SUPPLIED RECORDS →
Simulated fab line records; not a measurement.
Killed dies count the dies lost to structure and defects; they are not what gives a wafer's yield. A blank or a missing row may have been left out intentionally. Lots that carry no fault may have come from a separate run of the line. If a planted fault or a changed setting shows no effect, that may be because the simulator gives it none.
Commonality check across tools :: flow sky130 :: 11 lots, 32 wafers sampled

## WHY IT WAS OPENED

WORK TASK →
Your answer should be the full listing, copied exactly.

WRITTEN RESPONSE →
Simulated fab line records; not a measurement.
Killed dies count the dies lost to structure and defects; they are not what gives a wafer's yield. A blank or a missing row may have been left out intentionally. Lots that carry no fault may have come from a separate run of the line. If a planted fault or a changed setting shows no effect, that may be because the simulator gives it none.
Commonality check across tools :: flow sky130 :: 11 lots, 32 wafers sampled

## WHY IT WAS OPENED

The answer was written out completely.